Work task → The data below is to be returned in full and exactly.

Data provided: Begin

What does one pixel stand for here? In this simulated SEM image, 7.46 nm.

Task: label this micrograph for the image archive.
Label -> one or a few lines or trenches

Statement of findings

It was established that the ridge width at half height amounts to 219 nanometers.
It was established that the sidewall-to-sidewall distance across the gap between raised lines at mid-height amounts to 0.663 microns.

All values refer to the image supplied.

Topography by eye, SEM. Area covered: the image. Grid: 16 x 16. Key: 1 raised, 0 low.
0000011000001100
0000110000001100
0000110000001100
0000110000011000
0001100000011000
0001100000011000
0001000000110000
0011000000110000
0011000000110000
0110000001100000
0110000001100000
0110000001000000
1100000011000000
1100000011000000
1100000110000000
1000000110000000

Data provided: End

Task result →
What does one pixel stand for here? In this simulated SEM image, 7.46 nm.

Task: label this micrograph for the image archive.
Label -> one or a few lines or trenches

Statement of findings

It was established that the ridge width at half height amounts to 219 nanometers.
It was established that the sidewall-to-sidewall distance across the gap between raised lines at mid-height amounts to 0.663 microns.

All values refer to the image supplied.

Topography by eye, SEM. Area covered: the image. Grid: 16 x 16. Key: 1 raised, 0 low.
0000011000001100
0000110000001100
0000110000001100
0000110000011000
0001100000011000
0001100000011000
0001000000110000
0011000000110000
0011000000110000
0110000001100000
0110000001100000
0110000001000000
1100000011000000
1100000011000000
1100000110000000
1000000110000000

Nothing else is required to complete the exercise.